> [TASK ITEM]
In the records below, find the line holding "9) op CMP | height nm 10" and the line holding "11) op STRIP | etch materials SiN". Set down both, with every line between them, exactly.

+++

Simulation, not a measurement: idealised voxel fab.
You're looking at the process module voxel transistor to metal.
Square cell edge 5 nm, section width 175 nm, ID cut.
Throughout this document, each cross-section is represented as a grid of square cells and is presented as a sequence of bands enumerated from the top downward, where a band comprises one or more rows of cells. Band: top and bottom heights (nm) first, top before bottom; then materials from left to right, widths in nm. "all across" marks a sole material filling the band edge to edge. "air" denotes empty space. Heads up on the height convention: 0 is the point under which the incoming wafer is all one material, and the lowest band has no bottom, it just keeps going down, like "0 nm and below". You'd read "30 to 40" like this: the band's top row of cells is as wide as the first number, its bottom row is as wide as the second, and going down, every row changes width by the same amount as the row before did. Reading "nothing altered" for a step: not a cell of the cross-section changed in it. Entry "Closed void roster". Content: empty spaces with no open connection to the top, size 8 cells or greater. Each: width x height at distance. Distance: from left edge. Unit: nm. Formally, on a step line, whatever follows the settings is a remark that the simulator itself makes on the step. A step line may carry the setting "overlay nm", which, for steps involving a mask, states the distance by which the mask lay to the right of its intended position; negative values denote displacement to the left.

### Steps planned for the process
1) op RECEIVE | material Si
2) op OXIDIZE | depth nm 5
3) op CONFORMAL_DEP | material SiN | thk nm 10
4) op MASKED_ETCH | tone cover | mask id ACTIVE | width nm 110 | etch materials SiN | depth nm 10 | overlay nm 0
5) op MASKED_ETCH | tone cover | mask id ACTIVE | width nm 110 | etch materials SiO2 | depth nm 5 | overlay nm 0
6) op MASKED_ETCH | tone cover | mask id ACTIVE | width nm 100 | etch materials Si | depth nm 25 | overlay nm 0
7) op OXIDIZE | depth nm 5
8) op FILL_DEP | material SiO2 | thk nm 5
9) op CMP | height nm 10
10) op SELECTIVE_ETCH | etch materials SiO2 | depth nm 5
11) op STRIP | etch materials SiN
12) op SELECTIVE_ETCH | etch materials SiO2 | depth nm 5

+++

> [EXPECTED ANSWER]
9) op CMP | height nm 10
10) op SELECTIVE_ETCH | etch materials SiO2 | depth nm 5
11) op STRIP | etch materials SiN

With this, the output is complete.